------------------------------------

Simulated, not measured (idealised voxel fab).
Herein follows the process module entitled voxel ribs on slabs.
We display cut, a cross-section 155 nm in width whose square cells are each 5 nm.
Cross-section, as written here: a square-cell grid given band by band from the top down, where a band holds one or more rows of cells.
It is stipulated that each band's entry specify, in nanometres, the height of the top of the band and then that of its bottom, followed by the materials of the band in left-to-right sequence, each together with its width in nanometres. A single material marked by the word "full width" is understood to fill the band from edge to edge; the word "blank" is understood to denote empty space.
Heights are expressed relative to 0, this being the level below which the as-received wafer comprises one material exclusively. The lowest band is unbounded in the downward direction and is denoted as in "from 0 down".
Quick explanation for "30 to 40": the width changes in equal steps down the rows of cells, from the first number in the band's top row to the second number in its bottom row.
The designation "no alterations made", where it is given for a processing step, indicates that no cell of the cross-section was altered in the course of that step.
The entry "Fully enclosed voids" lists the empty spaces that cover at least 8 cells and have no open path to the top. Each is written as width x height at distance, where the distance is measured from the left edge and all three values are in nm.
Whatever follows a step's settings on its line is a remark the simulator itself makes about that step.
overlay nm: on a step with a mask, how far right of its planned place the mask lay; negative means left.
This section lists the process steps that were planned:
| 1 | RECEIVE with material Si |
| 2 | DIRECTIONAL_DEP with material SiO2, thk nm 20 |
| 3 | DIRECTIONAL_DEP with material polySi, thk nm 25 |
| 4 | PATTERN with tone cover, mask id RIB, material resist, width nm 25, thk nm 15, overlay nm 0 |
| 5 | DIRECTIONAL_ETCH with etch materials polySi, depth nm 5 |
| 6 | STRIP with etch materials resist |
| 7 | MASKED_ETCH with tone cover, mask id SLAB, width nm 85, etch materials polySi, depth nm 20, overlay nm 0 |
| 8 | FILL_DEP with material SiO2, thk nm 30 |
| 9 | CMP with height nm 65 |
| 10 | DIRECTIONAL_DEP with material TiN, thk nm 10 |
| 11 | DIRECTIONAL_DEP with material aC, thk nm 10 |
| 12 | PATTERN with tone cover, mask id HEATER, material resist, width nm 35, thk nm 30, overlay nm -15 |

------------------------------------

Assignment: Starting with the first line of the entries and ending with the line that has "Cross-section, as written", copy each line exactly and add nothing.

Expected answer:
Simulated, not measured (idealised voxel fab).
Herein follows the process module entitled voxel ribs on slabs.
We display cut, a cross-section 155 nm in width whose square cells are each 5 nm.
Cross-section, as written here: a square-cell grid given band by band from the top down, where a band holds one or more rows of cells.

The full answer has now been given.